| Work order |
Nothing in the records may be altered; repeat them exactly.

........

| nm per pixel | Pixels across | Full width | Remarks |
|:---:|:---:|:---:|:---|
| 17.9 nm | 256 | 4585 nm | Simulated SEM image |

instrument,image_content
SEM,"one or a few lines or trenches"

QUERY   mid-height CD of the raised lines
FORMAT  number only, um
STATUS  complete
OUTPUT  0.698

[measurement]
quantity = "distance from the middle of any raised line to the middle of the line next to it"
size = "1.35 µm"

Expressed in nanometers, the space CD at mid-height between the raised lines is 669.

........

| Exercise answer |
| nm per pixel | Pixels across | Full width | Remarks |
|:---:|:---:|:---:|:---|
| 17.9 nm | 256 | 4585 nm | Simulated SEM image |

instrument,image_content
SEM,"one or a few lines or trenches"

QUERY   mid-height CD of the raised lines
FORMAT  number only, um
STATUS  complete
OUTPUT  0.698

[measurement]
quantity = "distance from the middle of any raised line to the middle of the line next to it"
size = "1.35 µm"

Expressed in nanometers, the space CD at mid-height between the raised lines is 669.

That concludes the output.